| DATA TO EXAMINE |
⟨

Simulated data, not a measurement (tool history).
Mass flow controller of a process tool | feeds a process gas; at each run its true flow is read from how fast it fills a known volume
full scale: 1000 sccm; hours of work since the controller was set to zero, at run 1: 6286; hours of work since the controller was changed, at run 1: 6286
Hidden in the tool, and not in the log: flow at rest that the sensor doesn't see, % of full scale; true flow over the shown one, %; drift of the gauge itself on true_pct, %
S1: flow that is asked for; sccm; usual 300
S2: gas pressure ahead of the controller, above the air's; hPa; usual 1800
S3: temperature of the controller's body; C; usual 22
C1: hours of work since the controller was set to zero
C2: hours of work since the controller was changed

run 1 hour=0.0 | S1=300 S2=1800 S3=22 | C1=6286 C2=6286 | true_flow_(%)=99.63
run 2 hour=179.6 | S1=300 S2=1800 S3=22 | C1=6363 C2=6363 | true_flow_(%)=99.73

⟩

| REQUIREMENT |
Write out the lines of the entries, word for word, from the first through the one containing "run 1 hour=0.0", and stop at that line.

| ANSWER AREA |
Simulated data, not a measurement (tool history).
Mass flow controller of a process tool | feeds a process gas; at each run its true flow is read from how fast it fills a known volume
full scale: 1000 sccm; hours of work since the controller was set to zero, at run 1: 6286; hours of work since the controller was changed, at run 1: 6286
Hidden in the tool, and not in the log: flow at rest that the sensor doesn't see, % of full scale; true flow over the shown one, %; drift of the gauge itself on true_pct, %
S1: flow that is asked for; sccm; usual 300
S2: gas pressure ahead of the controller, above the air's; hPa; usual 1800
S3: temperature of the controller's body; C; usual 22
C1: hours of work since the controller was set to zero
C2: hours of work since the controller was changed

run 1 hour=0.0 | S1=300 S2=1800 S3=22 | C1=6286 C2=6286 | true_flow_(%)=99.63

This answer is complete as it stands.